╭──

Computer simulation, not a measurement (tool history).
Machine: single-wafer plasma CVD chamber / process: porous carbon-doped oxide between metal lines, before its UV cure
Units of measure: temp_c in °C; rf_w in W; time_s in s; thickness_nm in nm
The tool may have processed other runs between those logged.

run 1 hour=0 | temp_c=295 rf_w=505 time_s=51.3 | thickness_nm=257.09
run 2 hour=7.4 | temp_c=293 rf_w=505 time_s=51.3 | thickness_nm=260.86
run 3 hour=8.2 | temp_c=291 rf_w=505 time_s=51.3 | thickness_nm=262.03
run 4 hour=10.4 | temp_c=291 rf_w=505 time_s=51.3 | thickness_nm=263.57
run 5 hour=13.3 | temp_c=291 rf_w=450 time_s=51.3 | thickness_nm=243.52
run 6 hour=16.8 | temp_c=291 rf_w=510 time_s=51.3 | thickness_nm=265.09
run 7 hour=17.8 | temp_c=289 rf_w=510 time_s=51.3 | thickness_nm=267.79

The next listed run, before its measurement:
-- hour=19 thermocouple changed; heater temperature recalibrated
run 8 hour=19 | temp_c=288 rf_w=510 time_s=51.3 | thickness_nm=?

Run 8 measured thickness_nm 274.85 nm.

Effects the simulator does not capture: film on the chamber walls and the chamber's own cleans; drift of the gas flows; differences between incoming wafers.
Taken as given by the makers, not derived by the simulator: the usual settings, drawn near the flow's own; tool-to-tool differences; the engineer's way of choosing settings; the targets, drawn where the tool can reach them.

╰──

Assigned task »
Go through the material above and output exactly the lines from the one containing "run 4 hour=10.4" through the one containing "Effects the simulator".

Written response »
run 4 hour=10.4 | temp_c=291 rf_w=505 time_s=51.3 | thickness_nm=263.57
run 5 hour=13.3 | temp_c=291 rf_w=450 time_s=51.3 | thickness_nm=243.52
run 6 hour=16.8 | temp_c=291 rf_w=510 time_s=51.3 | thickness_nm=265.09
run 7 hour=17.8 | temp_c=289 rf_w=510 time_s=51.3 | thickness_nm=267.79

The next listed run, before its measurement:
-- hour=19 thermocouple changed; heater temperature recalibrated
run 8 hour=19 | temp_c=288 rf_w=510 time_s=51.3 | thickness_nm=?

Run 8 measured thickness_nm 274.85 nm.

Effects the simulator does not capture: film on the chamber walls and the chamber's own cleans; drift of the gas flows; differences between incoming wafers.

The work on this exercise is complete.